▶ [Exercise data]
<<<<

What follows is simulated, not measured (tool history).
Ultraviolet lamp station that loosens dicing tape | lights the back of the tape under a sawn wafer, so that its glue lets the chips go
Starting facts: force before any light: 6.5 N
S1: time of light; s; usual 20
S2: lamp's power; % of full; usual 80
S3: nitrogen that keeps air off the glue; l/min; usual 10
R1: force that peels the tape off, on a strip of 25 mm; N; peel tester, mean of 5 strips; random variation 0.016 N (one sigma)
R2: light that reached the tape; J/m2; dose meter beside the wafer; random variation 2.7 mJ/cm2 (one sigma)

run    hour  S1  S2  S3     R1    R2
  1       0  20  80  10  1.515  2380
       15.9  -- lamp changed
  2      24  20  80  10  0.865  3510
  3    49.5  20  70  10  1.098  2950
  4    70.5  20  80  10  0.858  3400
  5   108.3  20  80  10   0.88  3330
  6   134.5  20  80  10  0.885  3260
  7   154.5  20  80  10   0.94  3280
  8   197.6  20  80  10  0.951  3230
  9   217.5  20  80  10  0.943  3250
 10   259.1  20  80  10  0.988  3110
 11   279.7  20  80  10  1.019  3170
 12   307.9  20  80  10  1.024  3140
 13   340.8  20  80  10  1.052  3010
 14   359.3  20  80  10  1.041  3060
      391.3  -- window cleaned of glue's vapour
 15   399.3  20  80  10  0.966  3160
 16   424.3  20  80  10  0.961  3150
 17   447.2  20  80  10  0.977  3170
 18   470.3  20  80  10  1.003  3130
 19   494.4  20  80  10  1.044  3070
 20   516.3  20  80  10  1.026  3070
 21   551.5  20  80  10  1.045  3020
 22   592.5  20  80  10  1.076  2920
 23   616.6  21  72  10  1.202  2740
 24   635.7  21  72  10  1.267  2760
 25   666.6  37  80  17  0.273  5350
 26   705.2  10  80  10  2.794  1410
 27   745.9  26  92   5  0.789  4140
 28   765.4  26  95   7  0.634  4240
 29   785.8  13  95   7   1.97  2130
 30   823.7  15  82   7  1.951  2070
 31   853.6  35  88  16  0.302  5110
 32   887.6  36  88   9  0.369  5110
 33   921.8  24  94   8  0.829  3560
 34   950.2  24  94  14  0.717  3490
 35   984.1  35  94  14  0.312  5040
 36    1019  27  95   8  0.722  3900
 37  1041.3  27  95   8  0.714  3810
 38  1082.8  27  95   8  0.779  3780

>>>>

▶ [Action item] Using the data above, restate word for word the lines from its opening line through the line that contains "of glue's vapour", and no more.

▶ [Task result]
What follows is simulated, not measured (tool history).
Ultraviolet lamp station that loosens dicing tape | lights the back of the tape under a sawn wafer, so that its glue lets the chips go
Starting facts: force before any light: 6.5 N
S1: time of light; s; usual 20
S2: lamp's power; % of full; usual 80
S3: nitrogen that keeps air off the glue; l/min; usual 10
R1: force that peels the tape off, on a strip of 25 mm; N; peel tester, mean of 5 strips; random variation 0.016 N (one sigma)
R2: light that reached the tape; J/m2; dose meter beside the wafer; random variation 2.7 mJ/cm2 (one sigma)

run    hour  S1  S2  S3     R1    R2
  1       0  20  80  10  1.515  2380
       15.9  -- lamp changed
  2      24  20  80  10  0.865  3510
  3    49.5  20  70  10  1.098  2950
  4    70.5  20  80  10  0.858  3400
  5   108.3  20  80  10   0.88  3330
  6   134.5  20  80  10  0.885  3260
  7   154.5  20  80  10   0.94  3280
  8   197.6  20  80  10  0.951  3230
  9   217.5  20  80  10  0.943  3250
 10   259.1  20  80  10  0.988  3110
 11   279.7  20  80  10  1.019  3170
 12   307.9  20  80  10  1.024  3140
 13   340.8  20  80  10  1.052  3010
 14   359.3  20  80  10  1.041  3060
      391.3  -- window cleaned of glue's vapour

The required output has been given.